*Work item*. Output exactly the lines that run from the top of the entries to the line holding "2. Object or pattern shown: lines", including both of those lines.

*Data for analysis*.
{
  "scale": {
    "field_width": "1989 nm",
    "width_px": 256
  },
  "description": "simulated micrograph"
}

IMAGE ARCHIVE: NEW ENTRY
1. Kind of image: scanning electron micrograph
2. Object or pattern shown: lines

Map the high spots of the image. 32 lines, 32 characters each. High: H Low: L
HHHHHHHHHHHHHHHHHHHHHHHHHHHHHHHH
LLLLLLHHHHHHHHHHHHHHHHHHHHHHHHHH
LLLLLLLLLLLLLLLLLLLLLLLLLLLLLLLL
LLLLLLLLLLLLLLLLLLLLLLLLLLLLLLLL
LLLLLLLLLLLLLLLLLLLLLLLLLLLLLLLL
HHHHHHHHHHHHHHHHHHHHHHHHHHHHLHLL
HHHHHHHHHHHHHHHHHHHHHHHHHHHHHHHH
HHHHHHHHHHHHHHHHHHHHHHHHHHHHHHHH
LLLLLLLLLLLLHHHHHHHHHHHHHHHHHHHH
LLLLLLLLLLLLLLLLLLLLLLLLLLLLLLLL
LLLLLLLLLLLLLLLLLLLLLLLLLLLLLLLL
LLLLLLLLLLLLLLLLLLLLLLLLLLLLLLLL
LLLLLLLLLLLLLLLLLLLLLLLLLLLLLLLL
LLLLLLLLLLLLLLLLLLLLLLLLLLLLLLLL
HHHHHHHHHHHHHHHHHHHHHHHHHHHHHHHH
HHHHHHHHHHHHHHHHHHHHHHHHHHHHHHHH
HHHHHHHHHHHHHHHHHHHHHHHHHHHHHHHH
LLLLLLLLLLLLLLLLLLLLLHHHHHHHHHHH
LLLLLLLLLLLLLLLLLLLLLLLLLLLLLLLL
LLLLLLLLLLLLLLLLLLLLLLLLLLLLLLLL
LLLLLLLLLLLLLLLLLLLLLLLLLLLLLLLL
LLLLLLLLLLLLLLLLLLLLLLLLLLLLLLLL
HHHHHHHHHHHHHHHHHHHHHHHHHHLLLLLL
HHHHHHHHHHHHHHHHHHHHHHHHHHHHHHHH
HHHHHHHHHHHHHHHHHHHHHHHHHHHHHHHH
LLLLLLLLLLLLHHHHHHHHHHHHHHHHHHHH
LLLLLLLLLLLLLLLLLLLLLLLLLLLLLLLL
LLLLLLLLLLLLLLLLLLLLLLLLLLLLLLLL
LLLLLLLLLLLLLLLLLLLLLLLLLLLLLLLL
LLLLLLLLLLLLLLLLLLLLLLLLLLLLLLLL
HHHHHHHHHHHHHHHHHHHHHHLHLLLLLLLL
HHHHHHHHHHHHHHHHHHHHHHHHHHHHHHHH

*Answer section*.
{
  "scale": {
    "field_width": "1989 nm",
    "width_px": 256
  },
  "description": "simulated micrograph"
}

IMAGE ARCHIVE: NEW ENTRY
1. Kind of image: scanning electron micrograph
2. Object or pattern shown: lines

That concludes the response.